◆ **REQUIREMENT**:
Only the lines below starting at the one containing "17 CLEAN: chemistry" and ending at the one containing "22 CMP: stop on Si3N4, over-polish 16 s (*)" belong in the answer, each copied exactly.

__________

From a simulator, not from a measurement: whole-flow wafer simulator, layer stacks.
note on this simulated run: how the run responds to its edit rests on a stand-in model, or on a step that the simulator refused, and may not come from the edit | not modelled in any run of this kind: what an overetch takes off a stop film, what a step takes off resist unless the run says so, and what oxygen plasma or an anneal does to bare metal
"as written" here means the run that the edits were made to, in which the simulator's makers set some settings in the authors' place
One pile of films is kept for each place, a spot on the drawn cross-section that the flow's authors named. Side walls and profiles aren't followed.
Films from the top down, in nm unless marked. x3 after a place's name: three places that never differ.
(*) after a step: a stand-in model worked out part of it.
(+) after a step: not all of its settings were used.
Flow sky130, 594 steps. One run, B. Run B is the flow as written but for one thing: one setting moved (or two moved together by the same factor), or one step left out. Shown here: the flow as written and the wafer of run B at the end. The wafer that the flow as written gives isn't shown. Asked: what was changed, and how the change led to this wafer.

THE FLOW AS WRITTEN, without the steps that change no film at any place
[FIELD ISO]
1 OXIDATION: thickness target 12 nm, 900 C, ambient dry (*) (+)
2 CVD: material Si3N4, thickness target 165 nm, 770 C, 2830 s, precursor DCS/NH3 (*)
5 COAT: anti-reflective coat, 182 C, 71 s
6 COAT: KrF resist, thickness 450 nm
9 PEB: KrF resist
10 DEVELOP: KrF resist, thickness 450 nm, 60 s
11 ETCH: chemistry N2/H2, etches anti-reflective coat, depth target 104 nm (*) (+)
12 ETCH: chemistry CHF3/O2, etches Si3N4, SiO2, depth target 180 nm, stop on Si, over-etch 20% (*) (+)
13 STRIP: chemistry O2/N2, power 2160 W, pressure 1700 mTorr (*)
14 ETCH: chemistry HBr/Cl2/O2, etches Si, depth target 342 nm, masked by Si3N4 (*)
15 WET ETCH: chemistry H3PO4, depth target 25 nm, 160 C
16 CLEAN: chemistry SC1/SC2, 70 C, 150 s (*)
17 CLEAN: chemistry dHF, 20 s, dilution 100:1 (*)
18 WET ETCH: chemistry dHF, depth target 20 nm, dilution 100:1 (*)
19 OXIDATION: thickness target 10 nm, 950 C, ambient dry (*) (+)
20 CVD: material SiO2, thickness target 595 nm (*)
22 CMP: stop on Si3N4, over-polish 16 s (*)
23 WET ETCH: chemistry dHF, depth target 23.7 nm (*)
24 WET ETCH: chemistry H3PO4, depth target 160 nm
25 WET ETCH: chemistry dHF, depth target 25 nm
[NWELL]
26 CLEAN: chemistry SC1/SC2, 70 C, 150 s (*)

__________

◆ **EXERCISE SOLUTION**:
17 CLEAN: chemistry dHF, 20 s, dilution 100:1 (*)
18 WET ETCH: chemistry dHF, depth target 20 nm, dilution 100:1 (*)
19 OXIDATION: thickness target 10 nm, 950 C, ambient dry (*) (+)
20 CVD: material SiO2, thickness target 595 nm (*)
22 CMP: stop on Si3N4, over-polish 16 s (*)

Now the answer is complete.